• Work order
Only the lines from the top of the data through the one with "Q3. Use the" are to be written out, each exactly as it stands.

▬▬▬▬▬▬

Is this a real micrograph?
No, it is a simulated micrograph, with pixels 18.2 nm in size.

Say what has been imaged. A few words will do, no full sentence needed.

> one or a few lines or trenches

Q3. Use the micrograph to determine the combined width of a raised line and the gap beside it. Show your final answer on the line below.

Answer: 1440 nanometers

▬▬▬▬▬▬

• Problem solution
Is this a real micrograph?
No, it is a simulated micrograph, with pixels 18.2 nm in size.

Say what has been imaged. A few words will do, no full sentence needed.

> one or a few lines or trenches

Q3. Use the micrograph to determine the combined width of a raised line and the gap beside it. Show your final answer on the line below.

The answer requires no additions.